Work item → Please copy exactly the lines that run from the start of the entries to the line containing "The tool's runs may not all be listed.", inclusive.

Dataset records →
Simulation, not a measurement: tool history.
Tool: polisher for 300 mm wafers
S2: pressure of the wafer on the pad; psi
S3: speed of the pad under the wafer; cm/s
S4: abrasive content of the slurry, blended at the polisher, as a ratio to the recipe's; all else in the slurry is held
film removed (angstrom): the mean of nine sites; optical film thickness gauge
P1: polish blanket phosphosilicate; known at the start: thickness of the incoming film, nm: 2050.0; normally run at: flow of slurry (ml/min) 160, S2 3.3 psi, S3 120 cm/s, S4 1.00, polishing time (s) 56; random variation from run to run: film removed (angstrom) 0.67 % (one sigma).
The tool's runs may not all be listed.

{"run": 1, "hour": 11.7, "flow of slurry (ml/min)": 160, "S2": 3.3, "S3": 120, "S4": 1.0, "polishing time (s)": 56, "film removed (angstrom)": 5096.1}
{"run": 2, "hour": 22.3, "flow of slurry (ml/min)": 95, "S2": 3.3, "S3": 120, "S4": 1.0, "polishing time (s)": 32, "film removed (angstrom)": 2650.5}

Task solution →
Simulation, not a measurement: tool history.
Tool: polisher for 300 mm wafers
S2: pressure of the wafer on the pad; psi
S3: speed of the pad under the wafer; cm/s
S4: abrasive content of the slurry, blended at the polisher, as a ratio to the recipe's; all else in the slurry is held
film removed (angstrom): the mean of nine sites; optical film thickness gauge
P1: polish blanket phosphosilicate; known at the start: thickness of the incoming film, nm: 2050.0; normally run at: flow of slurry (ml/min) 160, S2 3.3 psi, S3 120 cm/s, S4 1.00, polishing time (s) 56; random variation from run to run: film removed (angstrom) 0.67 % (one sigma).
The tool's runs may not all be listed.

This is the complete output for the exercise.